====================
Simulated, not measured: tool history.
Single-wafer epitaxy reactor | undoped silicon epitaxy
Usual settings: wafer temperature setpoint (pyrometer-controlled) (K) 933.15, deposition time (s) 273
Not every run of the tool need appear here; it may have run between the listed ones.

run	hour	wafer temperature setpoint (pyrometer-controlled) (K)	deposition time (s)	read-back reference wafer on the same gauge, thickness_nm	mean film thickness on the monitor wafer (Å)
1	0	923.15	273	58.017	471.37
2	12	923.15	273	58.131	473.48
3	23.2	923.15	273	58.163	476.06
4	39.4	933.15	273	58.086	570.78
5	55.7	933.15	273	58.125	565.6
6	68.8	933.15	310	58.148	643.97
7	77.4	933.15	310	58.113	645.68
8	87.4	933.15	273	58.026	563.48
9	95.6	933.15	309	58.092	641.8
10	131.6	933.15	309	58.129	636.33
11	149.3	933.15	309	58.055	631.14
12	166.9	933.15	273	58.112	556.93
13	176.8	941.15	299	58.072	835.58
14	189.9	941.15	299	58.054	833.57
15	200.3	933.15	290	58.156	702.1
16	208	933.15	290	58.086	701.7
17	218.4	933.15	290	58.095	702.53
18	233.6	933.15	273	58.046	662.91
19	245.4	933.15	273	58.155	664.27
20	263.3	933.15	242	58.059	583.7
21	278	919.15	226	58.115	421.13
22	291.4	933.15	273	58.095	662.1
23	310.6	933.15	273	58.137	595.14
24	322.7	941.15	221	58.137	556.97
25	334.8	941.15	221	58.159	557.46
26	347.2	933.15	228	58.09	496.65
====================

* Exercise
Whatever appears in the listing above, write it down again exactly.

* Exercise output
Simulated, not measured: tool history.
Single-wafer epitaxy reactor | undoped silicon epitaxy
Usual settings: wafer temperature setpoint (pyrometer-controlled) (K) 933.15, deposition time (s) 273
Not every run of the tool need appear here; it may have run between the listed ones.

run	hour	wafer temperature setpoint (pyrometer-controlled) (K)	deposition time (s)	read-back reference wafer on the same gauge, thickness_nm	mean film thickness on the monitor wafer (Å)
1	0	923.15	273	58.017	471.37
2	12	923.15	273	58.131	473.48
3	23.2	923.15	273	58.163	476.06
4	39.4	933.15	273	58.086	570.78
5	55.7	933.15	273	58.125	565.6
6	68.8	933.15	310	58.148	643.97
7	77.4	933.15	310	58.113	645.68
8	87.4	933.15	273	58.026	563.48
9	95.6	933.15	309	58.092	641.8
10	131.6	933.15	309	58.129	636.33
11	149.3	933.15	309	58.055	631.14
12	166.9	933.15	273	58.112	556.93
13	176.8	941.15	299	58.072	835.58
14	189.9	941.15	299	58.054	833.57
15	200.3	933.15	290	58.156	702.1
16	208	933.15	290	58.086	701.7
17	218.4	933.15	290	58.095	702.53
18	233.6	933.15	273	58.046	662.91
19	245.4	933.15	273	58.155	664.27
20	263.3	933.15	242	58.059	583.7
21	278	919.15	226	58.115	421.13
22	291.4	933.15	273	58.095	662.1
23	310.6	933.15	273	58.137	595.14
24	322.7	941.15	221	58.137	556.97
25	334.8	941.15	221	58.159	557.46
26	347.2	933.15	228	58.09	496.65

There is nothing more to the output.